WORK ORDER.
From the records below, print exactly the lines starting at the one containing "Closed-off voids of" and ending at the one containing "16. SELECTIVE_ETCH: etch", ends included, and nothing else.

STORED DATA.
>>>>

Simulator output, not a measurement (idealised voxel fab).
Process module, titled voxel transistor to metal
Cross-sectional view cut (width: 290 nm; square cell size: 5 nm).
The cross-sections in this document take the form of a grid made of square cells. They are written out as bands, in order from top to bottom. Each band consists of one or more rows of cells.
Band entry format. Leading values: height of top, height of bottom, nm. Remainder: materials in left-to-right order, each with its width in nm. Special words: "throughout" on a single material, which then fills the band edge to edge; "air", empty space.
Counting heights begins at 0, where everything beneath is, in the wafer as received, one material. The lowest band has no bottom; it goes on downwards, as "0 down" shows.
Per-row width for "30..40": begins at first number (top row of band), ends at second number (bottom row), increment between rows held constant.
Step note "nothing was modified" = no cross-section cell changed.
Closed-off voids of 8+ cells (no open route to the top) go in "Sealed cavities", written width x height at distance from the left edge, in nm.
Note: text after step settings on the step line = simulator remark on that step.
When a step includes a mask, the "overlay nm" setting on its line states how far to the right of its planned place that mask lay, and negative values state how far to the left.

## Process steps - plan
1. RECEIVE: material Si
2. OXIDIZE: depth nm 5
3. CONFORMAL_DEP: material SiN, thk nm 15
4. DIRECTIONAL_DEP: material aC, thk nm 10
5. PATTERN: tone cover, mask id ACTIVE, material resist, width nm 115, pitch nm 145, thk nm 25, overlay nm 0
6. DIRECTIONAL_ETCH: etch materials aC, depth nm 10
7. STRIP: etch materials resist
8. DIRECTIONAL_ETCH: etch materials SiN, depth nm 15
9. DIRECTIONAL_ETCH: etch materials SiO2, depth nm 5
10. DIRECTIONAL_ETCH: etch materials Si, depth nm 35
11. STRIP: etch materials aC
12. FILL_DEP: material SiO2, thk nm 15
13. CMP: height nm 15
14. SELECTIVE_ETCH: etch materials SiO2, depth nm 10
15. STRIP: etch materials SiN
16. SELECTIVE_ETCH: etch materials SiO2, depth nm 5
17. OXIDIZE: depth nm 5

<<<<

RESPONSE.
Closed-off voids of 8+ cells (no open route to the top) go in "Sealed cavities", written width x height at distance from the left edge, in nm.
Note: text after step settings on the step line = simulator remark on that step.
When a step includes a mask, the "overlay nm" setting on its line states how far to the right of its planned place that mask lay, and negative values state how far to the left.

## Process steps - plan
1. RECEIVE: material Si
2. OXIDIZE: depth nm 5
3. CONFORMAL_DEP: material SiN, thk nm 15
4. DIRECTIONAL_DEP: material aC, thk nm 10
5. PATTERN: tone cover, mask id ACTIVE, material resist, width nm 115, pitch nm 145, thk nm 25, overlay nm 0
6. DIRECTIONAL_ETCH: etch materials aC, depth nm 10
7. STRIP: etch materials resist
8. DIRECTIONAL_ETCH: etch materials SiN, depth nm 15
9. DIRECTIONAL_ETCH: etch materials SiO2, depth nm 5
10. DIRECTIONAL_ETCH: etch materials Si, depth nm 35
11. STRIP: etch materials aC
12. FILL_DEP: material SiO2, thk nm 15
13. CMP: height nm 15
14. SELECTIVE_ETCH: etch materials SiO2, depth nm 10
15. STRIP: etch materials SiN
16. SELECTIVE_ETCH: etch materials SiO2, depth nm 5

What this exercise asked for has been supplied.